● ● ● ● ●
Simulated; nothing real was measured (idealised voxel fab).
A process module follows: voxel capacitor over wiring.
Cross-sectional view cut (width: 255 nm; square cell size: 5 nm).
● ● ● ● ●

> TASK ITEM
Every entry shown earlier is to be returned exactly, line for line.

> WRITTEN RESPONSE
Simulated; nothing real was measured (idealised voxel fab).
A process module follows: voxel capacitor over wiring.
Cross-sectional view cut (width: 255 nm; square cell size: 5 nm).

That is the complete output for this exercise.